ACTIVITY: Return every record exactly. Omit nothing.

DATA EXTRACTS:
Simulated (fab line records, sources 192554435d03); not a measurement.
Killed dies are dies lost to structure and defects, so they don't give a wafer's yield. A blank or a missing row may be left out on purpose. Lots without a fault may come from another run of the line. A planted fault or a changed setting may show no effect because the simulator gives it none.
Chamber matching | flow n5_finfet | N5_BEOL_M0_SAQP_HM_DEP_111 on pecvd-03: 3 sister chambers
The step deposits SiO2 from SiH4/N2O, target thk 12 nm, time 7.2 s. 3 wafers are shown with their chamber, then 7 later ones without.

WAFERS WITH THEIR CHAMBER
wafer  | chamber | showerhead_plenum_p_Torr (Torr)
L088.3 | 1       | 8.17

TASK OUTPUT:
Simulated (fab line records, sources 192554435d03); not a measurement.
Killed dies are dies lost to structure and defects, so they don't give a wafer's yield. A blank or a missing row may be left out on purpose. Lots without a fault may come from another run of the line. A planted fault or a changed setting may show no effect because the simulator gives it none.
Chamber matching | flow n5_finfet | N5_BEOL_M0_SAQP_HM_DEP_111 on pecvd-03: 3 sister chambers
The step deposits SiO2 from SiH4/N2O, target thk 12 nm, time 7.2 s. 3 wafers are shown with their chamber, then 7 later ones without.

WAFERS WITH THEIR CHAMBER
wafer  | chamber | showerhead_plenum_p_Torr (Torr)
L088.3 | 1       | 8.17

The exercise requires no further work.